Work request: Taking the line with "lots that met" as the first and the line with "startH: hours from" as the last, set down exactly every line in that range from the entries below, and no more.

Given entries:
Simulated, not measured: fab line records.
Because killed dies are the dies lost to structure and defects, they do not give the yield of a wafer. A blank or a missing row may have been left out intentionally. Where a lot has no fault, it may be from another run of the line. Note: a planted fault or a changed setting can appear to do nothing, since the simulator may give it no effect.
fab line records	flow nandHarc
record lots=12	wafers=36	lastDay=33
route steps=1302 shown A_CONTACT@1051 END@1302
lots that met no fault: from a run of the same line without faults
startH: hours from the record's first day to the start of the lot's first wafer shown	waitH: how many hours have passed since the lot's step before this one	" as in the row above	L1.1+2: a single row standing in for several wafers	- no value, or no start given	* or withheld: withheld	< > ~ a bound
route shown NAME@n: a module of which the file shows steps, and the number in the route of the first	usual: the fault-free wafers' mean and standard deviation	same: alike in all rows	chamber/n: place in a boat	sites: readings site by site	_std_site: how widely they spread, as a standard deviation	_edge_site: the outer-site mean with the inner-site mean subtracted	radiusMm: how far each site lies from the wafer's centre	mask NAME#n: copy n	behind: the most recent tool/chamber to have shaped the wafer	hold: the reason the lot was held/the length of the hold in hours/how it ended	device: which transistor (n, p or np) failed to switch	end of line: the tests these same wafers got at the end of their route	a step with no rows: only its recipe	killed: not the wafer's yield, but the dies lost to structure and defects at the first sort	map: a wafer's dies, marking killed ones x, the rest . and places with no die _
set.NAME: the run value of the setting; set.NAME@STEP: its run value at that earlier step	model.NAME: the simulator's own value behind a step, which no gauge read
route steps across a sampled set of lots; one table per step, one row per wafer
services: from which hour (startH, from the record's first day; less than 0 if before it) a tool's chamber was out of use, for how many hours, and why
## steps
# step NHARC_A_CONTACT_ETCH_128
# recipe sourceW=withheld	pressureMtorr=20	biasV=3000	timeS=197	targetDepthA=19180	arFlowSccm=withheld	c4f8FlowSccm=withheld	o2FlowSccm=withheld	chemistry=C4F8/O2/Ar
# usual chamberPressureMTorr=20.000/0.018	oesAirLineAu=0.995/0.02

Answer space:
lots that met no fault: from a run of the same line without faults
startH: hours from the record's first day to the start of the lot's first wafer shown	waitH: how many hours have passed since the lot's step before this one	" as in the row above	L1.1+2: a single row standing in for several wafers	- no value, or no start given	* or withheld: withheld	< > ~ a bound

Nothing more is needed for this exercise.